ASSIGNMENT: Repeat the data verbatim.

[[ INPUT DATA open ]]

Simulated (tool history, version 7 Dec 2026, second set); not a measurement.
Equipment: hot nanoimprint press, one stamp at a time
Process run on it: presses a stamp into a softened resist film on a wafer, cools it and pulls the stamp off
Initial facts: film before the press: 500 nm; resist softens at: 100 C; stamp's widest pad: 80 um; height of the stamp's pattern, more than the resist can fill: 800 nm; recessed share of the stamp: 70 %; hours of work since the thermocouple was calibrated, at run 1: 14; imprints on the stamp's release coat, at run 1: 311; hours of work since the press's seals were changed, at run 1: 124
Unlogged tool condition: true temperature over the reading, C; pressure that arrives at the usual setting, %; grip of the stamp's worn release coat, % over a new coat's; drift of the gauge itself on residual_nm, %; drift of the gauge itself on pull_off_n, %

[[ INPUT DATA closed ]]

EXERCISE RESULT:
Simulated (tool history, version 7 Dec 2026, second set); not a measurement.
Equipment: hot nanoimprint press, one stamp at a time
Process run on it: presses a stamp into a softened resist film on a wafer, cools it and pulls the stamp off
Initial facts: film before the press: 500 nm; resist softens at: 100 C; stamp's widest pad: 80 um; height of the stamp's pattern, more than the resist can fill: 800 nm; recessed share of the stamp: 70 %; hours of work since the thermocouple was calibrated, at run 1: 14; imprints on the stamp's release coat, at run 1: 311; hours of work since the press's seals were changed, at run 1: 124
Unlogged tool condition: true temperature over the reading, C; pressure that arrives at the usual setting, %; grip of the stamp's worn release coat, % over a new coat's; drift of the gauge itself on residual_nm, %; drift of the gauge itself on pull_off_n, %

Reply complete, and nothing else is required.